# WORK INSTRUCTION
Could you return all of the data exactly as given?

※
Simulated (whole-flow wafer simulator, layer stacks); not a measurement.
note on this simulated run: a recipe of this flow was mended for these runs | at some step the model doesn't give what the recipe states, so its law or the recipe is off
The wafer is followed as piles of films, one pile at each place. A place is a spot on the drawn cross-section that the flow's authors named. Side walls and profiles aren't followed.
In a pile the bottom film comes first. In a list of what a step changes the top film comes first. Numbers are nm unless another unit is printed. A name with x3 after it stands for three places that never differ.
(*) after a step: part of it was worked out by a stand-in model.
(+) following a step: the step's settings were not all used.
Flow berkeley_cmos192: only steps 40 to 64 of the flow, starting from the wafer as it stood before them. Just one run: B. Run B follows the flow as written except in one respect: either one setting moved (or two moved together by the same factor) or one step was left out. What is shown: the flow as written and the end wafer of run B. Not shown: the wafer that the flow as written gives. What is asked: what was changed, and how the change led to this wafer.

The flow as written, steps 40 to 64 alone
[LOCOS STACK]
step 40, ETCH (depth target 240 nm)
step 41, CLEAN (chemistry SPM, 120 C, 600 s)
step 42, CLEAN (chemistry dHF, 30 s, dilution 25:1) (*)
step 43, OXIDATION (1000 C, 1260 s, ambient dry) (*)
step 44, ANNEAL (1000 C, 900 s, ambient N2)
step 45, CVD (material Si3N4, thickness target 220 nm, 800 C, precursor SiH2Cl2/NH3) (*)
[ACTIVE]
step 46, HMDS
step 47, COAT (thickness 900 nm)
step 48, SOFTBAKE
※

# TASK ANSWER
Simulated (whole-flow wafer simulator, layer stacks); not a measurement.
note on this simulated run: a recipe of this flow was mended for these runs | at some step the model doesn't give what the recipe states, so its law or the recipe is off
The wafer is followed as piles of films, one pile at each place. A place is a spot on the drawn cross-section that the flow's authors named. Side walls and profiles aren't followed.
In a pile the bottom film comes first. In a list of what a step changes the top film comes first. Numbers are nm unless another unit is printed. A name with x3 after it stands for three places that never differ.
(*) after a step: part of it was worked out by a stand-in model.
(+) following a step: the step's settings were not all used.
Flow berkeley_cmos192: only steps 40 to 64 of the flow, starting from the wafer as it stood before them. Just one run: B. Run B follows the flow as written except in one respect: either one setting moved (or two moved together by the same factor) or one step was left out. What is shown: the flow as written and the end wafer of run B. Not shown: the wafer that the flow as written gives. What is asked: what was changed, and how the change led to this wafer.

The flow as written, steps 40 to 64 alone
[LOCOS STACK]
step 40, ETCH (depth target 240 nm)
step 41, CLEAN (chemistry SPM, 120 C, 600 s)
step 42, CLEAN (chemistry dHF, 30 s, dilution 25:1) (*)
step 43, OXIDATION (1000 C, 1260 s, ambient dry) (*)
step 44, ANNEAL (1000 C, 900 s, ambient N2)
step 45, CVD (material Si3N4, thickness target 220 nm, 800 C, precursor SiH2Cl2/NH3) (*)
[ACTIVE]
step 46, HMDS
step 47, COAT (thickness 900 nm)
step 48, SOFTBAKE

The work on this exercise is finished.